EXTRACTED RECORDS
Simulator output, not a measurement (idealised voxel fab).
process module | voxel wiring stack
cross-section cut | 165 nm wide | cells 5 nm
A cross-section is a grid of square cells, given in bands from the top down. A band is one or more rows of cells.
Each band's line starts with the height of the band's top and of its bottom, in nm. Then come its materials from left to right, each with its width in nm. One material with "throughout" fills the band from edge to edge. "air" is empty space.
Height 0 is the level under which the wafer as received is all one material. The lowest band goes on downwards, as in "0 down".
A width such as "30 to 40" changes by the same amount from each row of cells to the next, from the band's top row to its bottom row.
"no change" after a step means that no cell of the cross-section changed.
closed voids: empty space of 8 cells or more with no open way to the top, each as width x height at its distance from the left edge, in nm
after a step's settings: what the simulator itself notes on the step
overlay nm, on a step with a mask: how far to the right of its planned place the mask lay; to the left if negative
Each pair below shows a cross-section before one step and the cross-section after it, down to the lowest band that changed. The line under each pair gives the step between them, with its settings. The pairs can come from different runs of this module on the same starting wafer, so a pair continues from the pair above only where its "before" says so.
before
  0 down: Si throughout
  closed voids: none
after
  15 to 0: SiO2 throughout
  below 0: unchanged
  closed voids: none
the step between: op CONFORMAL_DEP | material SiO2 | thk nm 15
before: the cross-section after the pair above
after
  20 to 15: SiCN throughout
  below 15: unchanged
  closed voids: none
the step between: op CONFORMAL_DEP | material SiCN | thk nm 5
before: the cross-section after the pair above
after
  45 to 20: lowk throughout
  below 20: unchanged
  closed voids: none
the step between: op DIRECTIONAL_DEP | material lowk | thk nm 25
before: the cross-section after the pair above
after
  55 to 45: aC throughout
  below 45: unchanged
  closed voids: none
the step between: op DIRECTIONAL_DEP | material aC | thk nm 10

ACTIVITY
Your answer must be an exact copy of every entry above.

WORKED SOLUTION
Simulator output, not a measurement (idealised voxel fab).
process module | voxel wiring stack
cross-section cut | 165 nm wide | cells 5 nm
A cross-section is a grid of square cells, given in bands from the top down. A band is one or more rows of cells.
Each band's line starts with the height of the band's top and of its bottom, in nm. Then come its materials from left to right, each with its width in nm. One material with "throughout" fills the band from edge to edge. "air" is empty space.
Height 0 is the level under which the wafer as received is all one material. The lowest band goes on downwards, as in "0 down".
A width such as "30 to 40" changes by the same amount from each row of cells to the next, from the band's top row to its bottom row.
"no change" after a step means that no cell of the cross-section changed.
closed voids: empty space of 8 cells or more with no open way to the top, each as width x height at its distance from the left edge, in nm
after a step's settings: what the simulator itself notes on the step
overlay nm, on a step with a mask: how far to the right of its planned place the mask lay; to the left if negative
Each pair below shows a cross-section before one step and the cross-section after it, down to the lowest band that changed. The line under each pair gives the step between them, with its settings. The pairs can come from different runs of this module on the same starting wafer, so a pair continues from the pair above only where its "before" says so.
before
  0 down: Si throughout
  closed voids: none
after
  15 to 0: SiO2 throughout
  below 0: unchanged
  closed voids: none
the step between: op CONFORMAL_DEP | material SiO2 | thk nm 15
before: the cross-section after the pair above
after
  20 to 15: SiCN throughout
  below 15: unchanged
  closed voids: none
the step between: op CONFORMAL_DEP | material SiCN | thk nm 5
before: the cross-section after the pair above
after
  45 to 20: lowk throughout
  below 20: unchanged
  closed voids: none
the step between: op DIRECTIONAL_DEP | material lowk | thk nm 25
before: the cross-section after the pair above
after
  55 to 45: aC throughout
  below 45: unchanged
  closed voids: none
the step between: op DIRECTIONAL_DEP | material aC | thk nm 10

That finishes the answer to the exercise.